* ACTION ITEM: For the entries below, the result should be an exact transcription of the lines from the one with "fab line records :: flow" up to and including the one with "lots untouched by", and only those.

• • •

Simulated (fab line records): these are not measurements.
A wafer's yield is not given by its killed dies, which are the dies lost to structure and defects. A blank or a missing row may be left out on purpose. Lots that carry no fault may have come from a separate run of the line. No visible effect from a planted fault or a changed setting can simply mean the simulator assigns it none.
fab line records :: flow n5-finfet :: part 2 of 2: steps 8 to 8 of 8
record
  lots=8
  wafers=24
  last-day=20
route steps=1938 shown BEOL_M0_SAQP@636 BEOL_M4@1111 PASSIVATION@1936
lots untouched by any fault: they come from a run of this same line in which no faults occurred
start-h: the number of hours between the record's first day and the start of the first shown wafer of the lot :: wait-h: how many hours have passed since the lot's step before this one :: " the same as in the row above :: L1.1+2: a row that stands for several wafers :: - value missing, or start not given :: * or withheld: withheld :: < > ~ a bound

• • •

* TASK RESPONSE:
fab line records :: flow n5-finfet :: part 2 of 2: steps 8 to 8 of 8
record
  lots=8
  wafers=24
  last-day=20
route steps=1938 shown BEOL_M0_SAQP@636 BEOL_M4@1111 PASSIVATION@1936
lots untouched by any fault: they come from a run of this same line in which no faults occurred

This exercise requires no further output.